• **INFORMATION PROVIDED**:
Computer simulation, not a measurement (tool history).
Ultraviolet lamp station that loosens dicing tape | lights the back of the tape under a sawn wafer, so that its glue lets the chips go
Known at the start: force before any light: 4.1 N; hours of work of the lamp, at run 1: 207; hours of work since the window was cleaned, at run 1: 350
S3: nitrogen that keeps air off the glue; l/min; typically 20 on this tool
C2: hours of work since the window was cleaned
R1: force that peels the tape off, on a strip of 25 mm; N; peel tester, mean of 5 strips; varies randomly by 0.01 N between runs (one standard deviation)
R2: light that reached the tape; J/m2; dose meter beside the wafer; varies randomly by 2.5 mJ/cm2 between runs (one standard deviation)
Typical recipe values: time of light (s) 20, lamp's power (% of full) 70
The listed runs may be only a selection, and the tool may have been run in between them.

• **WORK REQUEST**: Copy every line of the data above, beginning with the first and ending with the line that contains "C2: hours of", and give nothing more.

• **RESPONSE BOX**:
Computer simulation, not a measurement (tool history).
Ultraviolet lamp station that loosens dicing tape | lights the back of the tape under a sawn wafer, so that its glue lets the chips go
Known at the start: force before any light: 4.1 N; hours of work of the lamp, at run 1: 207; hours of work since the window was cleaned, at run 1: 350
S3: nitrogen that keeps air off the glue; l/min; typically 20 on this tool
C2: hours of work since the window was cleaned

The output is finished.